### [Task item]
All entries must be set down once more, precisely as given.

### [Data listing]
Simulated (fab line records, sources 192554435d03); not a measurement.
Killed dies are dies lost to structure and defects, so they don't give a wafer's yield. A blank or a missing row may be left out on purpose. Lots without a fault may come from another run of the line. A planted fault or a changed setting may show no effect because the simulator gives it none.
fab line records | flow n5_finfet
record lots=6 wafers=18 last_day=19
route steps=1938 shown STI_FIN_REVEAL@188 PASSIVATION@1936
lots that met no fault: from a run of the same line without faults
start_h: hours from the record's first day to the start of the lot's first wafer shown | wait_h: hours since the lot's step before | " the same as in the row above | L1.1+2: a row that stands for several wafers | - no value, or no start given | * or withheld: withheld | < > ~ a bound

### [Written reply]
Simulated (fab line records, sources 192554435d03); not a measurement.
Killed dies are dies lost to structure and defects, so they don't give a wafer's yield. A blank or a missing row may be left out on purpose. Lots without a fault may come from another run of the line. A planted fault or a changed setting may show no effect because the simulator gives it none.
fab line records | flow n5_finfet
record lots=6 wafers=18 last_day=19
route steps=1938 shown STI_FIN_REVEAL@188 PASSIVATION@1936
lots that met no fault: from a run of the same line without faults
start_h: hours from the record's first day to the start of the lot's first wafer shown | wait_h: hours since the lot's step before | " the same as in the row above | L1.1+2: a row that stands for several wafers | - no value, or no start given | * or withheld: withheld | < > ~ a bound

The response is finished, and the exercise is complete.